TASK ITEM =>
Nothing but the lines from the start of the records below through the line that has "mid-height | nm | 567 |" should appear, each exactly as given.

DATA TO EXAMINE =>
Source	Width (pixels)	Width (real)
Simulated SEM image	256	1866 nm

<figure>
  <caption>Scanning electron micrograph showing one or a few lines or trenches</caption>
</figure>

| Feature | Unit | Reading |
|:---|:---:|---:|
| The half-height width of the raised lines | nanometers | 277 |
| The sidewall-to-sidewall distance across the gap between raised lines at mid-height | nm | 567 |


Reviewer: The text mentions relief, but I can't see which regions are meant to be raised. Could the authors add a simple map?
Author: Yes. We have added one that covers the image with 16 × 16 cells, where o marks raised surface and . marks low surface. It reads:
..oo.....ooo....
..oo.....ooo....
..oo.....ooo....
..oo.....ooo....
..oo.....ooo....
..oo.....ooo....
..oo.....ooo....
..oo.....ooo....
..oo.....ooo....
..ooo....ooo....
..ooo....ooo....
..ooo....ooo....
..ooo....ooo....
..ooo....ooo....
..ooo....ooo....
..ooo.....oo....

TASK OUTPUT =>
Source	Width (pixels)	Width (real)
Simulated SEM image	256	1866 nm

<figure>
  <caption>Scanning electron micrograph showing one or a few lines or trenches</caption>
</figure>

| Feature | Unit | Reading |
|:---|:---:|---:|
| The half-height width of the raised lines | nanometers | 277 |
| The sidewall-to-sidewall distance across the gap between raised lines at mid-height | nm | 567 |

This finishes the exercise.